Information shown —
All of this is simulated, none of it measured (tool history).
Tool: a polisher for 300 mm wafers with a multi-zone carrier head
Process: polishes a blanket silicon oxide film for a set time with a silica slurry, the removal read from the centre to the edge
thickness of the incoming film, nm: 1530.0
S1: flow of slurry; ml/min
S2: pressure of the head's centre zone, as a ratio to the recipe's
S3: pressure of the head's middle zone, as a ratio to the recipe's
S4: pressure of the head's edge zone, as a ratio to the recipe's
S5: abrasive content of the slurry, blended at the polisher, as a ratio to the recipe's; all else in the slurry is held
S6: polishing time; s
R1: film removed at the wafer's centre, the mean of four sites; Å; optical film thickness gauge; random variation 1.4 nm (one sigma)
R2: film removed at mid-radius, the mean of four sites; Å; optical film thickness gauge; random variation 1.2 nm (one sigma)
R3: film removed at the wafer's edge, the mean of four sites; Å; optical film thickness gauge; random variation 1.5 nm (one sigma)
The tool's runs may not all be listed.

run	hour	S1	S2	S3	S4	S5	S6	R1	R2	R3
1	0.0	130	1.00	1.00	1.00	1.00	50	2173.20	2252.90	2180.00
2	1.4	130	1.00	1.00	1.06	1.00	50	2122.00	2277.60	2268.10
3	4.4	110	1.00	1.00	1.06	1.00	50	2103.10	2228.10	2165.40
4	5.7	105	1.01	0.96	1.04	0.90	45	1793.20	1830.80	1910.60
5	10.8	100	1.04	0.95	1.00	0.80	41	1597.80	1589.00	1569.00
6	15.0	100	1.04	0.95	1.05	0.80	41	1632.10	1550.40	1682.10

Work request —
Retype the records above from the very first line down to the line with "R1: film removed", keeping both of those lines. Include nothing beyond them.

Your solution —
All of this is simulated, none of it measured (tool history).
Tool: a polisher for 300 mm wafers with a multi-zone carrier head
Process: polishes a blanket silicon oxide film for a set time with a silica slurry, the removal read from the centre to the edge
thickness of the incoming film, nm: 1530.0
S1: flow of slurry; ml/min
S2: pressure of the head's centre zone, as a ratio to the recipe's
S3: pressure of the head's middle zone, as a ratio to the recipe's
S4: pressure of the head's edge zone, as a ratio to the recipe's
S5: abrasive content of the slurry, blended at the polisher, as a ratio to the recipe's; all else in the slurry is held
S6: polishing time; s
R1: film removed at the wafer's centre, the mean of four sites; Å; optical film thickness gauge; random variation 1.4 nm (one sigma)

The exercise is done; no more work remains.